☆ ☆ ☆ ☆

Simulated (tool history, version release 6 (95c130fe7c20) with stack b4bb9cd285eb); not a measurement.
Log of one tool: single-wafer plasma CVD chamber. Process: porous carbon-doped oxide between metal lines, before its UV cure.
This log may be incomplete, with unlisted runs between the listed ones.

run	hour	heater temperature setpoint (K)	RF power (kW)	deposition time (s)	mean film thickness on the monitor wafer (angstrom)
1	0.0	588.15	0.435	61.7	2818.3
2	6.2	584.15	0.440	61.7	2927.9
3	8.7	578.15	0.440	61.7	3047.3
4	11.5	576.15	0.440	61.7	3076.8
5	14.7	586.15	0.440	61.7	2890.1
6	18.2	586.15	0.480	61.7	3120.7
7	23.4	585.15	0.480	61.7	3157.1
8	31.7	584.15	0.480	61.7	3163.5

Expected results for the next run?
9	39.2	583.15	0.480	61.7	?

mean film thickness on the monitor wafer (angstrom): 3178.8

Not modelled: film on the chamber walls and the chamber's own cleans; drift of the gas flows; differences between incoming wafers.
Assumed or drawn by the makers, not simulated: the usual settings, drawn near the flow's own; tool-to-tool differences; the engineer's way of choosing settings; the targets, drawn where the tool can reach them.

☆ ☆ ☆ ☆

Required action - All lines from the beginning of the listing through the one with "Not modelled: film" are to be restated word for word, and only those.

Answer box -
Simulated (tool history, version release 6 (95c130fe7c20) with stack b4bb9cd285eb); not a measurement.
Log of one tool: single-wafer plasma CVD chamber. Process: porous carbon-doped oxide between metal lines, before its UV cure.
This log may be incomplete, with unlisted runs between the listed ones.

run	hour	heater temperature setpoint (K)	RF power (kW)	deposition time (s)	mean film thickness on the monitor wafer (angstrom)
1	0.0	588.15	0.435	61.7	2818.3
2	6.2	584.15	0.440	61.7	2927.9
3	8.7	578.15	0.440	61.7	3047.3
4	11.5	576.15	0.440	61.7	3076.8
5	14.7	586.15	0.440	61.7	2890.1
6	18.2	586.15	0.480	61.7	3120.7
7	23.4	585.15	0.480	61.7	3157.1
8	31.7	584.15	0.480	61.7	3163.5

Expected results for the next run?
9	39.2	583.15	0.480	61.7	?

mean film thickness on the monitor wafer (angstrom): 3178.8

Not modelled: film on the chamber walls and the chamber's own cleans; drift of the gas flows; differences between incoming wafers.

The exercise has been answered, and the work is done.